=-=-=-=-=

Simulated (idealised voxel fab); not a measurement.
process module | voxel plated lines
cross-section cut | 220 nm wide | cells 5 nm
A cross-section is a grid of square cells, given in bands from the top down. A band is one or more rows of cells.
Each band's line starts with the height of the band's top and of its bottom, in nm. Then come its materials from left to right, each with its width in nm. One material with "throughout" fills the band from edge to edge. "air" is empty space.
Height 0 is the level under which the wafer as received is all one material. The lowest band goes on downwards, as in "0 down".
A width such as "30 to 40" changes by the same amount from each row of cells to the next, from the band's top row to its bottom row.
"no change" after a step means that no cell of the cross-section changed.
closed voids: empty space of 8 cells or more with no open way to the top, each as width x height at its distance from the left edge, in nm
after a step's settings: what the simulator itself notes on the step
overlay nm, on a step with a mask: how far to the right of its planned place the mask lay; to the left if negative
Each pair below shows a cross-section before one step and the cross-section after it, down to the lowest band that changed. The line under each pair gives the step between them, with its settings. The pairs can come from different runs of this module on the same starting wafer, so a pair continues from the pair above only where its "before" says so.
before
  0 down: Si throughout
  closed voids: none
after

=-=-=-=-=

▶ Assigned task: Return the entries exactly through the "closed voids: none" line.

▶ Exercise result:
Simulated (idealised voxel fab); not a measurement.
process module | voxel plated lines
cross-section cut | 220 nm wide | cells 5 nm
A cross-section is a grid of square cells, given in bands from the top down. A band is one or more rows of cells.
Each band's line starts with the height of the band's top and of its bottom, in nm. Then come its materials from left to right, each with its width in nm. One material with "throughout" fills the band from edge to edge. "air" is empty space.
Height 0 is the level under which the wafer as received is all one material. The lowest band goes on downwards, as in "0 down".
A width such as "30 to 40" changes by the same amount from each row of cells to the next, from the band's top row to its bottom row.
"no change" after a step means that no cell of the cross-section changed.
closed voids: empty space of 8 cells or more with no open way to the top, each as width x height at its distance from the left edge, in nm
after a step's settings: what the simulator itself notes on the step
overlay nm, on a step with a mask: how far to the right of its planned place the mask lay; to the left if negative
Each pair below shows a cross-section before one step and the cross-section after it, down to the lowest band that changed. The line under each pair gives the step between them, with its settings. The pairs can come from different runs of this module on the same starting wafer, so a pair continues from the pair above only where its "before" says so.
before
  0 down: Si throughout
  closed voids: none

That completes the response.